* * * * * * *
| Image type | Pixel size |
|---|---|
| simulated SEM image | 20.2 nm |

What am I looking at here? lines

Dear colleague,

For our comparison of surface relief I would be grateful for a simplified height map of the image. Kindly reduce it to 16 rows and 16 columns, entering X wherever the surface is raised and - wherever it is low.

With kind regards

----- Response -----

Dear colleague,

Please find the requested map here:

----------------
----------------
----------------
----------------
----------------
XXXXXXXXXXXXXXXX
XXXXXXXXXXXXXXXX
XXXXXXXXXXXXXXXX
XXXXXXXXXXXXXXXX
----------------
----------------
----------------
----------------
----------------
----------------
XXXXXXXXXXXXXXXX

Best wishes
* * * * * * *

- REQUIREMENT -
After locating the line that contains "Please find the", please copy exactly every line from the start of the records through it, and nothing else.

- RESPONSE AREA -
| Image type | Pixel size |
|---|---|
| simulated SEM image | 20.2 nm |

What am I looking at here? lines

Dear colleague,

For our comparison of surface relief I would be grateful for a simplified height map of the image. Kindly reduce it to 16 rows and 16 columns, entering X wherever the surface is raised and - wherever it is low.

With kind regards

----- Response -----

Dear colleague,

Please find the requested map here:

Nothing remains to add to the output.